__Task item__. All of the data is to be copied word for word.

__Dataset records__.
━━━━━━━━

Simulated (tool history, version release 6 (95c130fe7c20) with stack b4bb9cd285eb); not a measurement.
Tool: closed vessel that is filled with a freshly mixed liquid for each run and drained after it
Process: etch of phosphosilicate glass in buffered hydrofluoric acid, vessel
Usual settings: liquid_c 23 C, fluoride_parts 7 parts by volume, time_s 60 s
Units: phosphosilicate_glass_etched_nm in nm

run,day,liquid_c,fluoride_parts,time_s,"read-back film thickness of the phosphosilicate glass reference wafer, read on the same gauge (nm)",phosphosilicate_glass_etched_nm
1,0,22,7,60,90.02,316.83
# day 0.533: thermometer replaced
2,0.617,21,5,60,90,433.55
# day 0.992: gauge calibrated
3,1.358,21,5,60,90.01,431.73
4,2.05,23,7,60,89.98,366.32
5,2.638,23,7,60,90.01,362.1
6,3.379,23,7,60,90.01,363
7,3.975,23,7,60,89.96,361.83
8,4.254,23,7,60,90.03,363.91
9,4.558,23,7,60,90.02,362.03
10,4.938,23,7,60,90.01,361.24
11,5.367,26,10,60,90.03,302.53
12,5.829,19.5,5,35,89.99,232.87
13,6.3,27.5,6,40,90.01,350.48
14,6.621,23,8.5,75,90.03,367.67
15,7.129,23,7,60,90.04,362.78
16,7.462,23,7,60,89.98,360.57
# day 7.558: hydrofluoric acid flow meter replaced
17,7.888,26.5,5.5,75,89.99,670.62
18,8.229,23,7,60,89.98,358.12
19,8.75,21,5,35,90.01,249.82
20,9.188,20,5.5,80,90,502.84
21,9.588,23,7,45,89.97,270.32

━━━━━━━━

__Your solution__.
Simulated (tool history, version release 6 (95c130fe7c20) with stack b4bb9cd285eb); not a measurement.
Tool: closed vessel that is filled with a freshly mixed liquid for each run and drained after it
Process: etch of phosphosilicate glass in buffered hydrofluoric acid, vessel
Usual settings: liquid_c 23 C, fluoride_parts 7 parts by volume, time_s 60 s
Units: phosphosilicate_glass_etched_nm in nm

run,day,liquid_c,fluoride_parts,time_s,"read-back film thickness of the phosphosilicate glass reference wafer, read on the same gauge (nm)",phosphosilicate_glass_etched_nm
1,0,22,7,60,90.02,316.83
# day 0.533: thermometer replaced
2,0.617,21,5,60,90,433.55
# day 0.992: gauge calibrated
3,1.358,21,5,60,90.01,431.73
4,2.05,23,7,60,89.98,366.32
5,2.638,23,7,60,90.01,362.1
6,3.379,23,7,60,90.01,363
7,3.975,23,7,60,89.96,361.83
8,4.254,23,7,60,90.03,363.91
9,4.558,23,7,60,90.02,362.03
10,4.938,23,7,60,90.01,361.24
11,5.367,26,10,60,90.03,302.53
12,5.829,19.5,5,35,89.99,232.87
13,6.3,27.5,6,40,90.01,350.48
14,6.621,23,8.5,75,90.03,367.67
15,7.129,23,7,60,90.04,362.78
16,7.462,23,7,60,89.98,360.57
# day 7.558: hydrofluoric acid flow meter replaced
17,7.888,26.5,5.5,75,89.99,670.62
18,8.229,23,7,60,89.98,358.12
19,8.75,21,5,35,90.01,249.82
20,9.188,20,5.5,80,90,502.84
21,9.588,23,7,45,89.97,270.32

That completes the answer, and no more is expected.